======== INFORMATION SHOWN ========
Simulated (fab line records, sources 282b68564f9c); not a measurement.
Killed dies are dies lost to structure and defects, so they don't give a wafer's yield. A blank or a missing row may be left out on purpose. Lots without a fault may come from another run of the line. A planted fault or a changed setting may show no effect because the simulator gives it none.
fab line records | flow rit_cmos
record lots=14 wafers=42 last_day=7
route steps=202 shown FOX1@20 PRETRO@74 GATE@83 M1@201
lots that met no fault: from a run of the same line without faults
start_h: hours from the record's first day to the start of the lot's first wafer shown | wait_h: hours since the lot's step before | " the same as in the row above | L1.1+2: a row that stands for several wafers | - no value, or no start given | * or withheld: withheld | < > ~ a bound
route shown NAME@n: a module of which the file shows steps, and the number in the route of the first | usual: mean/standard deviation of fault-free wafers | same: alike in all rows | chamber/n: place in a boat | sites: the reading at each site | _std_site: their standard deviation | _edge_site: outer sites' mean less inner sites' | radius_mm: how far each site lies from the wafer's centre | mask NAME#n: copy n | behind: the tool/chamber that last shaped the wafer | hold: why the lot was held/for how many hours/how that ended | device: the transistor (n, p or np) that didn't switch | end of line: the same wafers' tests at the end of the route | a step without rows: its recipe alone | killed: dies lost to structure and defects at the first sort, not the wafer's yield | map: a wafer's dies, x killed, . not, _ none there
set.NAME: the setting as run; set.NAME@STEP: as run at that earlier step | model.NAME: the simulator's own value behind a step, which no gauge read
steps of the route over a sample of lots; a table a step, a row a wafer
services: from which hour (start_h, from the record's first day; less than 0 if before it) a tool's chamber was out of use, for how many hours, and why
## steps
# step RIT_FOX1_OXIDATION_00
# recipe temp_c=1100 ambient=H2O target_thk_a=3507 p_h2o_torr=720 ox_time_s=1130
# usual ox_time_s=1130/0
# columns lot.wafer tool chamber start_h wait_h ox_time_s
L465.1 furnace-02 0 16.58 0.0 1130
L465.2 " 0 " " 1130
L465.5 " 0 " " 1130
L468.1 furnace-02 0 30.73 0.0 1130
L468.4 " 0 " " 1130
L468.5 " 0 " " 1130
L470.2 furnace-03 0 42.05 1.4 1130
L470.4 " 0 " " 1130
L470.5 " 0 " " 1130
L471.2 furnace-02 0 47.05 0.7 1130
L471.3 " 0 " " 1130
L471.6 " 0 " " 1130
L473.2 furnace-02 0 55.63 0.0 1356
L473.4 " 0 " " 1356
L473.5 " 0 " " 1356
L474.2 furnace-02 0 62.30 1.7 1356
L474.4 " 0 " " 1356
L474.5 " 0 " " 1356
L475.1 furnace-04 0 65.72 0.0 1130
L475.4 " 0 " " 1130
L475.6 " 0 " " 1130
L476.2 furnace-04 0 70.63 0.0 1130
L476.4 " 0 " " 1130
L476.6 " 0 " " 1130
========

• **WORK REQUEST**: Return the entries above unchanged, starting at the first line and stopping after the line with "start_h: hours from".

• **REPLY**:
Simulated (fab line records, sources 282b68564f9c); not a measurement.
Killed dies are dies lost to structure and defects, so they don't give a wafer's yield. A blank or a missing row may be left out on purpose. Lots without a fault may come from another run of the line. A planted fault or a changed setting may show no effect because the simulator gives it none.
fab line records | flow rit_cmos
record lots=14 wafers=42 last_day=7
route steps=202 shown FOX1@20 PRETRO@74 GATE@83 M1@201
lots that met no fault: from a run of the same line without faults
start_h: hours from the record's first day to the start of the lot's first wafer shown | wait_h: hours since the lot's step before | " the same as in the row above | L1.1+2: a row that stands for several wafers | - no value, or no start given | * or withheld: withheld | < > ~ a bound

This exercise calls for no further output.